Assignment: The answer must restate the records below word for word.

============

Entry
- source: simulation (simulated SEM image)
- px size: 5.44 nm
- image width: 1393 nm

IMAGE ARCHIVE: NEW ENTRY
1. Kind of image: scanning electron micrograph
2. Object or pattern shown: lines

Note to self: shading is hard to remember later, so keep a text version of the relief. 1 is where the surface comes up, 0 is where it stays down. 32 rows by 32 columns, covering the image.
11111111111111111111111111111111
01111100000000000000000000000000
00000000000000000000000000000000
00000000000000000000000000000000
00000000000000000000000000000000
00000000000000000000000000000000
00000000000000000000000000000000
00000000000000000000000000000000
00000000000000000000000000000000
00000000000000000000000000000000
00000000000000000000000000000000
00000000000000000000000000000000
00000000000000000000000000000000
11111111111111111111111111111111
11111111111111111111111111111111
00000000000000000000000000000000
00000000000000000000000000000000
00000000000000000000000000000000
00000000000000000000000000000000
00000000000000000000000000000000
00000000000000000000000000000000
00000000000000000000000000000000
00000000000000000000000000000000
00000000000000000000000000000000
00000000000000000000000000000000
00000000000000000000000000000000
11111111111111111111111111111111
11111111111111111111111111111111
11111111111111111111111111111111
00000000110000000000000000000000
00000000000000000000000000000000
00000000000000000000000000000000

============

Written response:
Entry
- source: simulation (simulated SEM image)
- px size: 5.44 nm
- image width: 1393 nm

IMAGE ARCHIVE: NEW ENTRY
1. Kind of image: scanning electron micrograph
2. Object or pattern shown: lines

Note to self: shading is hard to remember later, so keep a text version of the relief. 1 is where the surface comes up, 0 is where it stays down. 32 rows by 32 columns, covering the image.
11111111111111111111111111111111
01111100000000000000000000000000
00000000000000000000000000000000
00000000000000000000000000000000
00000000000000000000000000000000
00000000000000000000000000000000
00000000000000000000000000000000
00000000000000000000000000000000
00000000000000000000000000000000
00000000000000000000000000000000
00000000000000000000000000000000
00000000000000000000000000000000
00000000000000000000000000000000
11111111111111111111111111111111
11111111111111111111111111111111
00000000000000000000000000000000
00000000000000000000000000000000
00000000000000000000000000000000
00000000000000000000000000000000
00000000000000000000000000000000
00000000000000000000000000000000
00000000000000000000000000000000
00000000000000000000000000000000
00000000000000000000000000000000
00000000000000000000000000000000
00000000000000000000000000000000
11111111111111111111111111111111
11111111111111111111111111111111
11111111111111111111111111111111
00000000110000000000000000000000
00000000000000000000000000000000
00000000000000000000000000000000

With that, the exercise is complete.